■ **Data to examine**:
>>>>
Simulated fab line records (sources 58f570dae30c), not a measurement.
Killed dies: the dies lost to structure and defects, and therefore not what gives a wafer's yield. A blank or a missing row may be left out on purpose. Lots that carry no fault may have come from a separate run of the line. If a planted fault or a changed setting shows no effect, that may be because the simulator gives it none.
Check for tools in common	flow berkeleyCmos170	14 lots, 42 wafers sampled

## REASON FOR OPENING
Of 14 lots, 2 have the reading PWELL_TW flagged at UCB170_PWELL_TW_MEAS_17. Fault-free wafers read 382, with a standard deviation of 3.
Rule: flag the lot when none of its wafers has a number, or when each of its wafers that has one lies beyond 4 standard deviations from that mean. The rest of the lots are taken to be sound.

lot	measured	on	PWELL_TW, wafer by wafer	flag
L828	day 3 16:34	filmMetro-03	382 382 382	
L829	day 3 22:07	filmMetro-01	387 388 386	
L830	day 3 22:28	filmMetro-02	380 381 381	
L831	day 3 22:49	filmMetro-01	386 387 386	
<<<<

■ **Work order**:
Each record above is to be returned verbatim.

■ **Answer space**:
Simulated fab line records (sources 58f570dae30c), not a measurement.
Killed dies: the dies lost to structure and defects, and therefore not what gives a wafer's yield. A blank or a missing row may be left out on purpose. Lots that carry no fault may have come from a separate run of the line. If a planted fault or a changed setting shows no effect, that may be because the simulator gives it none.
Check for tools in common	flow berkeleyCmos170	14 lots, 42 wafers sampled

## REASON FOR OPENING
Of 14 lots, 2 have the reading PWELL_TW flagged at UCB170_PWELL_TW_MEAS_17. Fault-free wafers read 382, with a standard deviation of 3.
Rule: flag the lot when none of its wafers has a number, or when each of its wafers that has one lies beyond 4 standard deviations from that mean. The rest of the lots are taken to be sound.

lot	measured	on	PWELL_TW, wafer by wafer	flag
L828	day 3 16:34	filmMetro-03	382 382 382	
L829	day 3 22:07	filmMetro-01	387 388 386	
L830	day 3 22:28	filmMetro-02	380 381 381	
L831	day 3 22:49	filmMetro-01	386 387 386	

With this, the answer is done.